- _Provided data_:
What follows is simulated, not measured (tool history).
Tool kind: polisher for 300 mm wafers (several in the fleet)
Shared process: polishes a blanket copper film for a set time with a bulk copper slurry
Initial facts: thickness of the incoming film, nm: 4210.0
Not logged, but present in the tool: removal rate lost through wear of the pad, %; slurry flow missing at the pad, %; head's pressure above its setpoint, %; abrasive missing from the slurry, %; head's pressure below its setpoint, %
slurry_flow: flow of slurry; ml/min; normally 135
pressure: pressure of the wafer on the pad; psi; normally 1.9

- _Assignment_:
Return the entries in full, keeping every line exactly as it is.

- _Exercise response_:
What follows is simulated, not measured (tool history).
Tool kind: polisher for 300 mm wafers (several in the fleet)
Shared process: polishes a blanket copper film for a set time with a bulk copper slurry
Initial facts: thickness of the incoming film, nm: 4210.0
Not logged, but present in the tool: removal rate lost through wear of the pad, %; slurry flow missing at the pad, %; head's pressure above its setpoint, %; abrasive missing from the slurry, %; head's pressure below its setpoint, %
slurry_flow: flow of slurry; ml/min; normally 135
pressure: pressure of the wafer on the pad; psi; normally 1.9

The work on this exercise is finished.